> _Work instruction_:
The records should be restated exactly from their first line through the line with "Reviewer: The text" in it.

> _Supplied entries_:
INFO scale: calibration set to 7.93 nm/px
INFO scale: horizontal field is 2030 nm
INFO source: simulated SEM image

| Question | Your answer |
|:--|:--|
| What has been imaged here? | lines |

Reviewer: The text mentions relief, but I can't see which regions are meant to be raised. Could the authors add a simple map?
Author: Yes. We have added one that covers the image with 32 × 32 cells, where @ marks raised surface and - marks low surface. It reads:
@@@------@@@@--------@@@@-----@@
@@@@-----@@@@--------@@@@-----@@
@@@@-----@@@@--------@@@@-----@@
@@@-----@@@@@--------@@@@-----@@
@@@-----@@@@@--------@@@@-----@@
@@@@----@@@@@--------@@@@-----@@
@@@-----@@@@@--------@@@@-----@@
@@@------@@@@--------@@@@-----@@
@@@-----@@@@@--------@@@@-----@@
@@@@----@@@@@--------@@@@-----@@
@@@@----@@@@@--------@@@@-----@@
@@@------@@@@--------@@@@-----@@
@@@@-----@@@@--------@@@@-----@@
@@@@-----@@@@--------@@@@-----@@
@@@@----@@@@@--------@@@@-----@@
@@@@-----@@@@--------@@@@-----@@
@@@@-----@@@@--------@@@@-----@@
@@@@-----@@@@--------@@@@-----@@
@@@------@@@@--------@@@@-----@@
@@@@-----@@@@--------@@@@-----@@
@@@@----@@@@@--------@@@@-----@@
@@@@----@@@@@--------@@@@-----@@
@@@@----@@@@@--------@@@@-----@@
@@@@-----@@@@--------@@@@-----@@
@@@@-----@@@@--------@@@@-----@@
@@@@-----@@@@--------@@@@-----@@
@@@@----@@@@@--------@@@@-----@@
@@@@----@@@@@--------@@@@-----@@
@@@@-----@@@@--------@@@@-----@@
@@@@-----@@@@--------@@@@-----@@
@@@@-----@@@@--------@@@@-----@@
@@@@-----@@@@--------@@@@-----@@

> _Task response_:
INFO scale: calibration set to 7.93 nm/px
INFO scale: horizontal field is 2030 nm
INFO source: simulated SEM image

| Question | Your answer |
|:--|:--|
| What has been imaged here? | lines |

Reviewer: The text mentions relief, but I can't see which regions are meant to be raised. Could the authors add a simple map?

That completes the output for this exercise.